※ ※ ※
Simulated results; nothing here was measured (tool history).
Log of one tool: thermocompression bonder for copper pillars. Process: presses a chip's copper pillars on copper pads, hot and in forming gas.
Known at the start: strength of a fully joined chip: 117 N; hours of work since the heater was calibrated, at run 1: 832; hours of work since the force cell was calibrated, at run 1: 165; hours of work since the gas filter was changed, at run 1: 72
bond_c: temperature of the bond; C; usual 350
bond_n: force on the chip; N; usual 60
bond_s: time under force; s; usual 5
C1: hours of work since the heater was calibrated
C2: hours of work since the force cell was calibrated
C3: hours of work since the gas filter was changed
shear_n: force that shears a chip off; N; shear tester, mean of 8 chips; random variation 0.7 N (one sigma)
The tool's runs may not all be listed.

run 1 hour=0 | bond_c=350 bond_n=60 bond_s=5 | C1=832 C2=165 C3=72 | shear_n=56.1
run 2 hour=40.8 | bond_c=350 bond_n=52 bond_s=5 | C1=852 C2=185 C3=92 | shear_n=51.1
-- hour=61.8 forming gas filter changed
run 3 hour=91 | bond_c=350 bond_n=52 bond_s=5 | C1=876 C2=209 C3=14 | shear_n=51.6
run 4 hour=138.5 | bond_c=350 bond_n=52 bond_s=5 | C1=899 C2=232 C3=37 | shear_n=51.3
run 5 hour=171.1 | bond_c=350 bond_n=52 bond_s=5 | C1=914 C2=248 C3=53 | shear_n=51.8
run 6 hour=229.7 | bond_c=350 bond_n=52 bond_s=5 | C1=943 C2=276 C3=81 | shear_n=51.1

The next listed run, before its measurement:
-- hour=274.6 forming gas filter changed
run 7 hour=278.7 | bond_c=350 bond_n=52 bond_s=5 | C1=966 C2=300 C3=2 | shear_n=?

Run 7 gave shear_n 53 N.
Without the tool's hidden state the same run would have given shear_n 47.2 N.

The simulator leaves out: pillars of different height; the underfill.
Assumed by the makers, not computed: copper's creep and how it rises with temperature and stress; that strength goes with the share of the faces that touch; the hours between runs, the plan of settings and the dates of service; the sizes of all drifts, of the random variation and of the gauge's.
※ ※ ※

[Work request] Exactly as they appear, retype the lines from the start of the records through the line containing "run 2 hour=40.8".

[Your solution]
Simulated results; nothing here was measured (tool history).
Log of one tool: thermocompression bonder for copper pillars. Process: presses a chip's copper pillars on copper pads, hot and in forming gas.
Known at the start: strength of a fully joined chip: 117 N; hours of work since the heater was calibrated, at run 1: 832; hours of work since the force cell was calibrated, at run 1: 165; hours of work since the gas filter was changed, at run 1: 72
bond_c: temperature of the bond; C; usual 350
bond_n: force on the chip; N; usual 60
bond_s: time under force; s; usual 5
C1: hours of work since the heater was calibrated
C2: hours of work since the force cell was calibrated
C3: hours of work since the gas filter was changed
shear_n: force that shears a chip off; N; shear tester, mean of 8 chips; random variation 0.7 N (one sigma)
The tool's runs may not all be listed.

run 1 hour=0 | bond_c=350 bond_n=60 bond_s=5 | C1=832 C2=165 C3=72 | shear_n=56.1
run 2 hour=40.8 | bond_c=350 bond_n=52 bond_s=5 | C1=852 C2=185 C3=92 | shear_n=51.1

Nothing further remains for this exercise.